Work instruction> Starting at the first line of the records below, transcribe each line exactly, ending with the line that contains "R5: thickness taken".

☆ ☆ ☆

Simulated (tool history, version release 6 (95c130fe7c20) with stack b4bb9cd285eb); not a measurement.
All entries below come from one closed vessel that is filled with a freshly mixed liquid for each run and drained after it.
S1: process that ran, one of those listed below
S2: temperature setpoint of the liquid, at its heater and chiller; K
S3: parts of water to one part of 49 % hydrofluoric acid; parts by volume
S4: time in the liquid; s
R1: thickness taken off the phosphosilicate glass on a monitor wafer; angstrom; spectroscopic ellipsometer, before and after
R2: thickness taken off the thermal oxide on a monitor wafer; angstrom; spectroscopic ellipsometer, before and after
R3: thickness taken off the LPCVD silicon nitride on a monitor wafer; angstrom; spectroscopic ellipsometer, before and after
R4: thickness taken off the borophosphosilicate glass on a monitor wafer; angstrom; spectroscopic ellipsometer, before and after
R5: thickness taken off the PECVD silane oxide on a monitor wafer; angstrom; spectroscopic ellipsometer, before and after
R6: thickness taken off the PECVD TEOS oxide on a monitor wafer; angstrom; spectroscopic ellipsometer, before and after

☆ ☆ ☆

Reply>
Simulated (tool history, version release 6 (95c130fe7c20) with stack b4bb9cd285eb); not a measurement.
All entries below come from one closed vessel that is filled with a freshly mixed liquid for each run and drained after it.
S1: process that ran, one of those listed below
S2: temperature setpoint of the liquid, at its heater and chiller; K
S3: parts of water to one part of 49 % hydrofluoric acid; parts by volume
S4: time in the liquid; s
R1: thickness taken off the phosphosilicate glass on a monitor wafer; angstrom; spectroscopic ellipsometer, before and after
R2: thickness taken off the thermal oxide on a monitor wafer; angstrom; spectroscopic ellipsometer, before and after
R3: thickness taken off the LPCVD silicon nitride on a monitor wafer; angstrom; spectroscopic ellipsometer, before and after
R4: thickness taken off the borophosphosilicate glass on a monitor wafer; angstrom; spectroscopic ellipsometer, before and after
R5: thickness taken off the PECVD silane oxide on a monitor wafer; angstrom; spectroscopic ellipsometer, before and after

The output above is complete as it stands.